▸ Work instruction: Every entry below should be printed again exactly as it reads.

[Start of Attachment]

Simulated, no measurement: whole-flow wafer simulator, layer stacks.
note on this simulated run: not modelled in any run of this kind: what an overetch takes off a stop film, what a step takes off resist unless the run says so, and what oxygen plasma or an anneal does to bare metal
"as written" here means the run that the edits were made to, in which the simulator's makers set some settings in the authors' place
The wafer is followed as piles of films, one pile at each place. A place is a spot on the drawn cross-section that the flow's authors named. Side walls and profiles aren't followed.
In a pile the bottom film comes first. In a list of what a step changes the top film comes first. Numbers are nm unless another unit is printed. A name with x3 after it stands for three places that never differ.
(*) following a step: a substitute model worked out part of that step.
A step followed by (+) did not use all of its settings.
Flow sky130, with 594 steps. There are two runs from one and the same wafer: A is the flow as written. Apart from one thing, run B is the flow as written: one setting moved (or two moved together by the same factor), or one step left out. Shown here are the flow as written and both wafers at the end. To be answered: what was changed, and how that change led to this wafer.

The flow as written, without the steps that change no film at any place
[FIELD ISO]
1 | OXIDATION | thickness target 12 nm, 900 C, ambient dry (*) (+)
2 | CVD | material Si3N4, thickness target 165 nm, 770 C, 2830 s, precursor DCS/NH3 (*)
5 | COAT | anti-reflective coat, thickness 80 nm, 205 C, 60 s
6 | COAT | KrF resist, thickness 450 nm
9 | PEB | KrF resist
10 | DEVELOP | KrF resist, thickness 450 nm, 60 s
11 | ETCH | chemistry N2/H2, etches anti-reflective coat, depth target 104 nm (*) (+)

[End of Attachment]

▸ Reply:
Simulated, no measurement: whole-flow wafer simulator, layer stacks.
note on this simulated run: not modelled in any run of this kind: what an overetch takes off a stop film, what a step takes off resist unless the run says so, and what oxygen plasma or an anneal does to bare metal
"as written" here means the run that the edits were made to, in which the simulator's makers set some settings in the authors' place
The wafer is followed as piles of films, one pile at each place. A place is a spot on the drawn cross-section that the flow's authors named. Side walls and profiles aren't followed.
In a pile the bottom film comes first. In a list of what a step changes the top film comes first. Numbers are nm unless another unit is printed. A name with x3 after it stands for three places that never differ.
(*) following a step: a substitute model worked out part of that step.
A step followed by (+) did not use all of its settings.
Flow sky130, with 594 steps. There are two runs from one and the same wafer: A is the flow as written. Apart from one thing, run B is the flow as written: one setting moved (or two moved together by the same factor), or one step left out. Shown here are the flow as written and both wafers at the end. To be answered: what was changed, and how that change led to this wafer.

The flow as written, without the steps that change no film at any place
[FIELD ISO]
1 | OXIDATION | thickness target 12 nm, 900 C, ambient dry (*) (+)
2 | CVD | material Si3N4, thickness target 165 nm, 770 C, 2830 s, precursor DCS/NH3 (*)
5 | COAT | anti-reflective coat, thickness 80 nm, 205 C, 60 s
6 | COAT | KrF resist, thickness 450 nm
9 | PEB | KrF resist
10 | DEVELOP | KrF resist, thickness 450 nm, 60 s
11 | ETCH | chemistry N2/H2, etches anti-reflective coat, depth target 104 nm (*) (+)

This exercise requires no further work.